Information given
□ □ □ □

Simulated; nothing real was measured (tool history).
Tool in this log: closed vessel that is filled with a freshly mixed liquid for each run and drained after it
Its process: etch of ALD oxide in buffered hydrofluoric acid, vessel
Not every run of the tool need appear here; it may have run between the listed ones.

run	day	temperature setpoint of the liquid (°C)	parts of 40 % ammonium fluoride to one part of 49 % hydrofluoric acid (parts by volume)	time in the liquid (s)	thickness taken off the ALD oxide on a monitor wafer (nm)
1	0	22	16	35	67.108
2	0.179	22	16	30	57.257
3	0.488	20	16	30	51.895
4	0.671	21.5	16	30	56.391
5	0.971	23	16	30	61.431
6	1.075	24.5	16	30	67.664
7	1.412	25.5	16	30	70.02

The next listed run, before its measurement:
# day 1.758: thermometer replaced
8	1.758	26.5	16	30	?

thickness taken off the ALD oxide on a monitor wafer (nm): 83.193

□ □ □ □

Exercise
Starting at the first line of the records, print each line exactly, stopping after the line that contains "Its process: etch".

Exercise solution
Simulated; nothing real was measured (tool history).
Tool in this log: closed vessel that is filled with a freshly mixed liquid for each run and drained after it
Its process: etch of ALD oxide in buffered hydrofluoric acid, vessel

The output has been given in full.